- Study material:
------------------------------------------------
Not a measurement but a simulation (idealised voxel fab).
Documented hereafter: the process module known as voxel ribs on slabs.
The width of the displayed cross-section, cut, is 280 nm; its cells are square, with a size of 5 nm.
------------------------------------------------

- Work order: Each entry given above is to be duplicated exactly.

- Task answer:
Not a measurement but a simulation (idealised voxel fab).
Documented hereafter: the process module known as voxel ribs on slabs.
The width of the displayed cross-section, cut, is 280 nm; its cells are square, with a size of 5 nm.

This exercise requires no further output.